++++++
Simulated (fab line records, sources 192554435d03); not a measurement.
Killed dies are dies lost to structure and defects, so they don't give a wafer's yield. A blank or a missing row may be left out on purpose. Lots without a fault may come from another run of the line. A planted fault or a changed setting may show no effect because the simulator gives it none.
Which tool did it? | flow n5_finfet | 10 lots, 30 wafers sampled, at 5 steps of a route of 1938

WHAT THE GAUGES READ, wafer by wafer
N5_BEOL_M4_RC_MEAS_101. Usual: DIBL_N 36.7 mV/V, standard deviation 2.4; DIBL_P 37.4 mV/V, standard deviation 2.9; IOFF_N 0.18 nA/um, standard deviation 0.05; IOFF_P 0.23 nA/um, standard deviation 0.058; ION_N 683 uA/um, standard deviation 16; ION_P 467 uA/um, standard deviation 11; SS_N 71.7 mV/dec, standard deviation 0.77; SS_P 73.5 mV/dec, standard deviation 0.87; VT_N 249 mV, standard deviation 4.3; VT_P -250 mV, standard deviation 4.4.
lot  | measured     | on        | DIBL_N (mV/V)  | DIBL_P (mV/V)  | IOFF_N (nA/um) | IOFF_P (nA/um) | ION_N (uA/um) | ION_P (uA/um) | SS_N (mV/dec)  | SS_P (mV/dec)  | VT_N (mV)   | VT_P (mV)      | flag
++++++

## Work task
Reproduce all of the entries word for word. Omit nothing.

## Task solution
Simulated (fab line records, sources 192554435d03); not a measurement.
Killed dies are dies lost to structure and defects, so they don't give a wafer's yield. A blank or a missing row may be left out on purpose. Lots without a fault may come from another run of the line. A planted fault or a changed setting may show no effect because the simulator gives it none.
Which tool did it? | flow n5_finfet | 10 lots, 30 wafers sampled, at 5 steps of a route of 1938

WHAT THE GAUGES READ, wafer by wafer
N5_BEOL_M4_RC_MEAS_101. Usual: DIBL_N 36.7 mV/V, standard deviation 2.4; DIBL_P 37.4 mV/V, standard deviation 2.9; IOFF_N 0.18 nA/um, standard deviation 0.05; IOFF_P 0.23 nA/um, standard deviation 0.058; ION_N 683 uA/um, standard deviation 16; ION_P 467 uA/um, standard deviation 11; SS_N 71.7 mV/dec, standard deviation 0.77; SS_P 73.5 mV/dec, standard deviation 0.87; VT_N 249 mV, standard deviation 4.3; VT_P -250 mV, standard deviation 4.4.
lot  | measured     | on        | DIBL_N (mV/V)  | DIBL_P (mV/V)  | IOFF_N (nA/um) | IOFF_P (nA/um) | ION_N (uA/um) | ION_P (uA/um) | SS_N (mV/dec)  | SS_P (mV/dec)  | VT_N (mV)   | VT_P (mV)      | flag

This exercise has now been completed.